Where the line containing "Not modelled: wear" appears, end your copy; everything from the first line of the records below up to and including it must be reproduced exactly.

DATA SUPPLIED: Begin
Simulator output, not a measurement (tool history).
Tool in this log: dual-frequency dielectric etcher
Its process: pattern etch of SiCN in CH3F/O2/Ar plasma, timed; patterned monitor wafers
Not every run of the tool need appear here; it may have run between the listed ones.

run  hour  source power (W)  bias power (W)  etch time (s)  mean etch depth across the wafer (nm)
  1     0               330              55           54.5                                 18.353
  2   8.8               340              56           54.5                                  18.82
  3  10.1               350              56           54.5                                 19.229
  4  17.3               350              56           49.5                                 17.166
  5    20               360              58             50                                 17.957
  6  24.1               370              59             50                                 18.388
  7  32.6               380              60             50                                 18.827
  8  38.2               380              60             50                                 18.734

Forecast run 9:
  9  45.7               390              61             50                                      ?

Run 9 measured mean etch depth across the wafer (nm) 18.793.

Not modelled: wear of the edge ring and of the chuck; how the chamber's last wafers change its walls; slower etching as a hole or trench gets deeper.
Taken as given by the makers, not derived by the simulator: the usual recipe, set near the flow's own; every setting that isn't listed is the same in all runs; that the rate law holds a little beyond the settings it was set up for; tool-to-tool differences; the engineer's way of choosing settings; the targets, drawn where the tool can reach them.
DATA SUPPLIED: End

• _EXPECTED ANSWER_:
Simulator output, not a measurement (tool history).
Tool in this log: dual-frequency dielectric etcher
Its process: pattern etch of SiCN in CH3F/O2/Ar plasma, timed; patterned monitor wafers
Not every run of the tool need appear here; it may have run between the listed ones.

run  hour  source power (W)  bias power (W)  etch time (s)  mean etch depth across the wafer (nm)
  1     0               330              55           54.5                                 18.353
  2   8.8               340              56           54.5                                  18.82
  3  10.1               350              56           54.5                                 19.229
  4  17.3               350              56           49.5                                 17.166
  5    20               360              58             50                                 17.957
  6  24.1               370              59             50                                 18.388
  7  32.6               380              60             50                                 18.827
  8  38.2               380              60             50                                 18.734

Forecast run 9:
  9  45.7               390              61             50                                      ?

Run 9 measured mean etch depth across the wafer (nm) 18.793.

Not modelled: wear of the edge ring and of the chuck; how the chamber's last wafers change its walls; slower etching as a hole or trench gets deeper.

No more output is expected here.